**ACTIVITY**
In full and without change, transcribe the records below.

**SOURCE INFORMATION**
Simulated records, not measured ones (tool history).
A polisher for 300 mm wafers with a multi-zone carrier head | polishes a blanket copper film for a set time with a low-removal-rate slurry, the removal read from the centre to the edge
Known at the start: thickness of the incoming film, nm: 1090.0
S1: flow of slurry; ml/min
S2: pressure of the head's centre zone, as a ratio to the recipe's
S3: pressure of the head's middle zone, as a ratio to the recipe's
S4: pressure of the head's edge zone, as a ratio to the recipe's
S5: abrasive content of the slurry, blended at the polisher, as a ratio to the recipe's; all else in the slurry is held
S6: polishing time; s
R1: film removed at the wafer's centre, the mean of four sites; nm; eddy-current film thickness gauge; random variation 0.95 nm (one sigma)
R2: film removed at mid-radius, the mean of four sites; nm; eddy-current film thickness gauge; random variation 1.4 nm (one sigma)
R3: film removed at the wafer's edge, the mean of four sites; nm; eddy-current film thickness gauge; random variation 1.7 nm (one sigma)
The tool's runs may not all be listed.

**RESPONSE AREA**
Simulated records, not measured ones (tool history).
A polisher for 300 mm wafers with a multi-zone carrier head | polishes a blanket copper film for a set time with a low-removal-rate slurry, the removal read from the centre to the edge
Known at the start: thickness of the incoming film, nm: 1090.0
S1: flow of slurry; ml/min
S2: pressure of the head's centre zone, as a ratio to the recipe's
S3: pressure of the head's middle zone, as a ratio to the recipe's
S4: pressure of the head's edge zone, as a ratio to the recipe's
S5: abrasive content of the slurry, blended at the polisher, as a ratio to the recipe's; all else in the slurry is held
S6: polishing time; s
R1: film removed at the wafer's centre, the mean of four sites; nm; eddy-current film thickness gauge; random variation 0.95 nm (one sigma)
R2: film removed at mid-radius, the mean of four sites; nm; eddy-current film thickness gauge; random variation 1.4 nm (one sigma)
R3: film removed at the wafer's edge, the mean of four sites; nm; eddy-current film thickness gauge; random variation 1.7 nm (one sigma)
The tool's runs may not all be listed.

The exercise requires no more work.